__ASSIGNMENT__
The answer must be an exact reproduction of the lines from the start of the records below through the line containing "start_h: the number", and nothing more.

-------------------------

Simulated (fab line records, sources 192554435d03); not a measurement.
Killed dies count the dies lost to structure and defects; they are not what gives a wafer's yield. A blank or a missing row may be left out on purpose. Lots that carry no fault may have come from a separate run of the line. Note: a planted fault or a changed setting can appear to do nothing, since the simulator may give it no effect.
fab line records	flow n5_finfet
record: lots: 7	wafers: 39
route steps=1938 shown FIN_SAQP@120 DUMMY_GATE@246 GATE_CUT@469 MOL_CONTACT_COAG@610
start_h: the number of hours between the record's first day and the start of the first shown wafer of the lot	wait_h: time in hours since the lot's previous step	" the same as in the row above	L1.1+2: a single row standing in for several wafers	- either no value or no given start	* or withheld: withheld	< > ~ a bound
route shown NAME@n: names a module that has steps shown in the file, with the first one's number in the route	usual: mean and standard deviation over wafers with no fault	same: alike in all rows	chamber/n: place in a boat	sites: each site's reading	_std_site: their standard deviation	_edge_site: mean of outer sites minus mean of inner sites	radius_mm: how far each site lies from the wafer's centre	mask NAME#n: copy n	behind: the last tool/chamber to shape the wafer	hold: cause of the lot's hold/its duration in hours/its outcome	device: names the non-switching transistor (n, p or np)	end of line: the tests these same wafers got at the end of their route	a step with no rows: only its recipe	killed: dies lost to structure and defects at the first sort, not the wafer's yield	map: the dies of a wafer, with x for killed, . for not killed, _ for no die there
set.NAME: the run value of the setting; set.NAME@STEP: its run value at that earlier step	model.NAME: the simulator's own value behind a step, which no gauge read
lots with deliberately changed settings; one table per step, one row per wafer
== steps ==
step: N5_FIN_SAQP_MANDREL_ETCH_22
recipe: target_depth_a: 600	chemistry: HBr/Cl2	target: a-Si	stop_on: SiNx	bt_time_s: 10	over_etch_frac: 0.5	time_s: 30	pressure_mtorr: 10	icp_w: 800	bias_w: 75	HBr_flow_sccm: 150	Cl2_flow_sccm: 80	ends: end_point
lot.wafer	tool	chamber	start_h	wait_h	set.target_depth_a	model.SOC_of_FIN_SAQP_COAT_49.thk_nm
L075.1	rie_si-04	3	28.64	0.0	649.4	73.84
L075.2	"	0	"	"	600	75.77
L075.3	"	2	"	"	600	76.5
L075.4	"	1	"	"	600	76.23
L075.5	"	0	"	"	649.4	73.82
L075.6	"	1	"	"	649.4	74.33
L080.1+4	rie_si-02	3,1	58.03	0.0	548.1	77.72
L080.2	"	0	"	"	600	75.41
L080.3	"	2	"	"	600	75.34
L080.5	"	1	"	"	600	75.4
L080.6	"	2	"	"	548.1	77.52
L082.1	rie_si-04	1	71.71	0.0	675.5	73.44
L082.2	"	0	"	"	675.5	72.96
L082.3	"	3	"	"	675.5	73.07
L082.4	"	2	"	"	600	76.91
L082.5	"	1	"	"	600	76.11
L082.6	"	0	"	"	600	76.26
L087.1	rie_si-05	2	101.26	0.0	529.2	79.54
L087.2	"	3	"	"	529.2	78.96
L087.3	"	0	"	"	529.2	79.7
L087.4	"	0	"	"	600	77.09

-------------------------

__EXERCISE OUTPUT__
Simulated (fab line records, sources 192554435d03); not a measurement.
Killed dies count the dies lost to structure and defects; they are not what gives a wafer's yield. A blank or a missing row may be left out on purpose. Lots that carry no fault may have come from a separate run of the line. Note: a planted fault or a changed setting can appear to do nothing, since the simulator may give it no effect.
fab line records	flow n5_finfet
record: lots: 7	wafers: 39
route steps=1938 shown FIN_SAQP@120 DUMMY_GATE@246 GATE_CUT@469 MOL_CONTACT_COAG@610
start_h: the number of hours between the record's first day and the start of the first shown wafer of the lot	wait_h: time in hours since the lot's previous step	" the same as in the row above	L1.1+2: a single row standing in for several wafers	- either no value or no given start	* or withheld: withheld	< > ~ a bound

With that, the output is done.